**REQUIRED ACTION**
Repeat each record below exactly as it is written.

[[ SUPPLIED DATA, beginning ]]
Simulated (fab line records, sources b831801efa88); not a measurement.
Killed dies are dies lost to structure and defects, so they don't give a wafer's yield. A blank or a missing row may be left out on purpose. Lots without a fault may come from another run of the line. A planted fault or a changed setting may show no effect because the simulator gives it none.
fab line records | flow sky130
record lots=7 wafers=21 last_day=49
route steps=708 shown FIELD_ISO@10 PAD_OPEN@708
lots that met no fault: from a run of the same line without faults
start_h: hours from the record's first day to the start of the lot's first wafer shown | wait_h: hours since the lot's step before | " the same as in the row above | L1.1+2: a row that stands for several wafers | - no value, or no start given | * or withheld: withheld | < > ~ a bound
[[ SUPPLIED DATA, end ]]

**YOUR SOLUTION**
Simulated (fab line records, sources b831801efa88); not a measurement.
Killed dies are dies lost to structure and defects, so they don't give a wafer's yield. A blank or a missing row may be left out on purpose. Lots without a fault may come from another run of the line. A planted fault or a changed setting may show no effect because the simulator gives it none.
fab line records | flow sky130
record lots=7 wafers=21 last_day=49
route steps=708 shown FIELD_ISO@10 PAD_OPEN@708
lots that met no fault: from a run of the same line without faults
start_h: hours from the record's first day to the start of the lot's first wafer shown | wait_h: hours since the lot's step before | " the same as in the row above | L1.1+2: a row that stands for several wafers | - no value, or no start given | * or withheld: withheld | < > ~ a bound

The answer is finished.